__Action item__
For the entries below, the expected answer is the line with "Each place is", the line with "step 1, RECEIVE", and every line between them, exactly as written, and nothing more.

Material supplied START

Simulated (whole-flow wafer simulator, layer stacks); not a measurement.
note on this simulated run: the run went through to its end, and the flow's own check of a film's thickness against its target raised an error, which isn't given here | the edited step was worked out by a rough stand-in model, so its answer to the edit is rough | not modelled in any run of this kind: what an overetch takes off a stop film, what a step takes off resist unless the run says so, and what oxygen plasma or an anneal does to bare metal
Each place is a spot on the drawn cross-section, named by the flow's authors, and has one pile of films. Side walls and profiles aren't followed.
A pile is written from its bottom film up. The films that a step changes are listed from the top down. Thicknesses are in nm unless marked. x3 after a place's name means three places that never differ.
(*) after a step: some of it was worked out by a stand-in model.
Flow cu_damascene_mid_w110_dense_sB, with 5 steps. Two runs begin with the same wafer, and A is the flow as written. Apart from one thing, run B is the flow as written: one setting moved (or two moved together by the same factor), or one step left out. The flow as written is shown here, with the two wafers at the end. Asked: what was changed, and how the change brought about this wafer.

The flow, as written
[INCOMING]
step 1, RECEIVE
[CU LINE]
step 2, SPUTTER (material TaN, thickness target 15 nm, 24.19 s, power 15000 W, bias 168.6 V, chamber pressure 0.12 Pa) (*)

Material supplied END

__Exercise output__
Each place is a spot on the drawn cross-section, named by the flow's authors, and has one pile of films. Side walls and profiles aren't followed.
A pile is written from its bottom film up. The films that a step changes are listed from the top down. Thicknesses are in nm unless marked. x3 after a place's name means three places that never differ.
(*) after a step: some of it was worked out by a stand-in model.
Flow cu_damascene_mid_w110_dense_sB, with 5 steps. Two runs begin with the same wafer, and A is the flow as written. Apart from one thing, run B is the flow as written: one setting moved (or two moved together by the same factor), or one step left out. The flow as written is shown here, with the two wafers at the end. Asked: what was changed, and how the change brought about this wafer.

The flow, as written
[INCOMING]
step 1, RECEIVE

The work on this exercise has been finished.